+ + +

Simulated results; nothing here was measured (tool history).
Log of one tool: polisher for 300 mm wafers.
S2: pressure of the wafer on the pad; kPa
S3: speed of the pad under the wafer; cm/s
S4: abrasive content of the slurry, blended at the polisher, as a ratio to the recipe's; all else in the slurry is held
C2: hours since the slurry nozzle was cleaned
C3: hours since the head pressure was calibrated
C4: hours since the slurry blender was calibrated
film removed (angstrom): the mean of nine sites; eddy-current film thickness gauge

+ + +

Your response must consist of all the records, retyped exactly.

Simulated results; nothing here was measured (tool history).
Log of one tool: polisher for 300 mm wafers.
S2: pressure of the wafer on the pad; kPa
S3: speed of the pad under the wafer; cm/s
S4: abrasive content of the slurry, blended at the polisher, as a ratio to the recipe's; all else in the slurry is held
C2: hours since the slurry nozzle was cleaned
C3: hours since the head pressure was calibrated
C4: hours since the slurry blender was calibrated
film removed (angstrom): the mean of nine sites; eddy-current film thickness gauge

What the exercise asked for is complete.